━━━ Material provided

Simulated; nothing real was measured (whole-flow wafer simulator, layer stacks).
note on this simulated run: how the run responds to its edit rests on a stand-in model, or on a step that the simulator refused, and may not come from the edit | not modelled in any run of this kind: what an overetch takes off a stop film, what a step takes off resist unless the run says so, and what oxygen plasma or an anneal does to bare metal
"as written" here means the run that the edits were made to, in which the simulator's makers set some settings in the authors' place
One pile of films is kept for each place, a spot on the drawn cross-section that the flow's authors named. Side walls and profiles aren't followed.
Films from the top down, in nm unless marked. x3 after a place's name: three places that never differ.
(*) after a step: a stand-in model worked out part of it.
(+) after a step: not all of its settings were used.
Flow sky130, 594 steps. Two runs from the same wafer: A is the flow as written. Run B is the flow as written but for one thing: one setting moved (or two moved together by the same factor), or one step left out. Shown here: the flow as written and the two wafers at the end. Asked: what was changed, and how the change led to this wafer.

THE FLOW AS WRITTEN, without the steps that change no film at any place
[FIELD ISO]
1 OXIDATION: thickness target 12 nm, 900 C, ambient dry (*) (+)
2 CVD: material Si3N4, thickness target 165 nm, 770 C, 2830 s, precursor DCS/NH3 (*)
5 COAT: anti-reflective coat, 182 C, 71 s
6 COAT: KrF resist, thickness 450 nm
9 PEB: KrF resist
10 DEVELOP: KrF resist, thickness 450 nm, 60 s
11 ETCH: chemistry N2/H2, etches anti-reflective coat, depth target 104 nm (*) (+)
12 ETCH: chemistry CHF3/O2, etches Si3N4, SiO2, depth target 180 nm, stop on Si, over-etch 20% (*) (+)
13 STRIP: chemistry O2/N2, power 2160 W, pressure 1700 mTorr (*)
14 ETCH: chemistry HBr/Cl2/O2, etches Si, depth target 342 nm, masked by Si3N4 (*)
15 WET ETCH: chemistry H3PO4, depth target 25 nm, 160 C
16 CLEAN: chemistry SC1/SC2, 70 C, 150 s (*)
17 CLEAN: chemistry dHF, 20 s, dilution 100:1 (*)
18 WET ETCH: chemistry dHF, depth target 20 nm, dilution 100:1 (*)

━━━━━━

Assigned task:
Out of the data above, set down the lines from the one with "10 DEVELOP: KrF" to the one with "17 CLEAN: chemistry", both included, exactly as written and with no additions.

Response area:
10 DEVELOP: KrF resist, thickness 450 nm, 60 s
11 ETCH: chemistry N2/H2, etches anti-reflective coat, depth target 104 nm (*) (+)
12 ETCH: chemistry CHF3/O2, etches Si3N4, SiO2, depth target 180 nm, stop on Si, over-etch 20% (*) (+)
13 STRIP: chemistry O2/N2, power 2160 W, pressure 1700 mTorr (*)
14 ETCH: chemistry HBr/Cl2/O2, etches Si, depth target 342 nm, masked by Si3N4 (*)
15 WET ETCH: chemistry H3PO4, depth target 25 nm, 160 C
16 CLEAN: chemistry SC1/SC2, 70 C, 150 s (*)
17 CLEAN: chemistry dHF, 20 s, dilution 100:1 (*)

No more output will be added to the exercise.